*** Opening GIVEN ENTRIES ***

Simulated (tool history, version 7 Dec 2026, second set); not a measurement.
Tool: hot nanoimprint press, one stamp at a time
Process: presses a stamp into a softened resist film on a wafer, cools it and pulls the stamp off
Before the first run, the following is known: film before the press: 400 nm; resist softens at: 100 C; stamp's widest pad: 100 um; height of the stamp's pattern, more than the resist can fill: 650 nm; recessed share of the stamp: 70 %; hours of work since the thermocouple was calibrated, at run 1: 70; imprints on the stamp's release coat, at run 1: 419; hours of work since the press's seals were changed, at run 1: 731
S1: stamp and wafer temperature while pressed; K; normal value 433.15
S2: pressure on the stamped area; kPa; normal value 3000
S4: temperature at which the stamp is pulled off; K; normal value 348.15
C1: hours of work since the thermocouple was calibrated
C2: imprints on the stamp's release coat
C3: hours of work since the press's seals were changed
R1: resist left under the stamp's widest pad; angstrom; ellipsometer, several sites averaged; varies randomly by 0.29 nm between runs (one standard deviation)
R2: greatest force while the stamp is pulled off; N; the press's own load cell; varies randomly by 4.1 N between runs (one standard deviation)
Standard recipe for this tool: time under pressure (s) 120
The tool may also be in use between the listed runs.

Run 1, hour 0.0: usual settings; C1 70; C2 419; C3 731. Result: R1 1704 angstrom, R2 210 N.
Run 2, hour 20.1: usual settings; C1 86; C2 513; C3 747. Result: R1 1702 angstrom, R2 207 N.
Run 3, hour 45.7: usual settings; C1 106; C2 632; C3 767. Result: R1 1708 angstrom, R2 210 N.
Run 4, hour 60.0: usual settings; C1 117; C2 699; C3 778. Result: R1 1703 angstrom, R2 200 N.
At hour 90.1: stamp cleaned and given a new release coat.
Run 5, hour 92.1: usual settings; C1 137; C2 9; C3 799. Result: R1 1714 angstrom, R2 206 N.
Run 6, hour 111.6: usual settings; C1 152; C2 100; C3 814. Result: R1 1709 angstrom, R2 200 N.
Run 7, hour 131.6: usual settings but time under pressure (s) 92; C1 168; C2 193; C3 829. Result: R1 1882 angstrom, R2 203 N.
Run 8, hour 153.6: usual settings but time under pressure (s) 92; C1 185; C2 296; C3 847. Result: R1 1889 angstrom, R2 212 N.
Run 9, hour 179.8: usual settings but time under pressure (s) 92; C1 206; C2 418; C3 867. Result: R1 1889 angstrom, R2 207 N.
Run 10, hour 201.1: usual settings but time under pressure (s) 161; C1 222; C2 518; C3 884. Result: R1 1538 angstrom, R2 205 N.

*** Closing GIVEN ENTRIES ***

*WORK ORDER*:
Retype exactly the lines of the data above that fall between the line with "Run 3, hour" and the line with "Run 9, hour", inclusive, and add nothing.

*WRITTEN SOLUTION*:
Run 3, hour 45.7: usual settings; C1 106; C2 632; C3 767. Result: R1 1708 angstrom, R2 210 N.
Run 4, hour 60.0: usual settings; C1 117; C2 699; C3 778. Result: R1 1703 angstrom, R2 200 N.
At hour 90.1: stamp cleaned and given a new release coat.
Run 5, hour 92.1: usual settings; C1 137; C2 9; C3 799. Result: R1 1714 angstrom, R2 206 N.
Run 6, hour 111.6: usual settings; C1 152; C2 100; C3 814. Result: R1 1709 angstrom, R2 200 N.
Run 7, hour 131.6: usual settings but time under pressure (s) 92; C1 168; C2 193; C3 829. Result: R1 1882 angstrom, R2 203 N.
Run 8, hour 153.6: usual settings but time under pressure (s) 92; C1 185; C2 296; C3 847. Result: R1 1889 angstrom, R2 212 N.
Run 9, hour 179.8: usual settings but time under pressure (s) 92; C1 206; C2 418; C3 867. Result: R1 1889 angstrom, R2 207 N.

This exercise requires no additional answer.